# # # # #
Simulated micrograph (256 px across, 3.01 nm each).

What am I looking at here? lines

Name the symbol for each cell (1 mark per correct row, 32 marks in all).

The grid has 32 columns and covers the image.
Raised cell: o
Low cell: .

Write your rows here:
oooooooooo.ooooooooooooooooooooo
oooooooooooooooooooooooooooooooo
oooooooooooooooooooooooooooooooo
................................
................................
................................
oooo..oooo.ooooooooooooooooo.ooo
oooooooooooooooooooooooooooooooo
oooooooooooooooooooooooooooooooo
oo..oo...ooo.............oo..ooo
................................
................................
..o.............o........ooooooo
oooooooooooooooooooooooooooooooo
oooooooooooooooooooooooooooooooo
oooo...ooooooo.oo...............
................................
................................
# # # # #

_Required action_
In your answer, repeat each line of the material word for word.

_Response box_
Simulated micrograph (256 px across, 3.01 nm each).

What am I looking at here? lines

Name the symbol for each cell (1 mark per correct row, 32 marks in all).

The grid has 32 columns and covers the image.
Raised cell: o
Low cell: .

Write your rows here:
oooooooooo.ooooooooooooooooooooo
oooooooooooooooooooooooooooooooo
oooooooooooooooooooooooooooooooo
................................
................................
................................
oooo..oooo.ooooooooooooooooo.ooo
oooooooooooooooooooooooooooooooo
oooooooooooooooooooooooooooooooo
oo..oo...ooo.............oo..ooo
................................
................................
..o.............o........ooooooo
oooooooooooooooooooooooooooooooo
oooooooooooooooooooooooooooooooo
oooo...ooooooo.oo...............
................................
................................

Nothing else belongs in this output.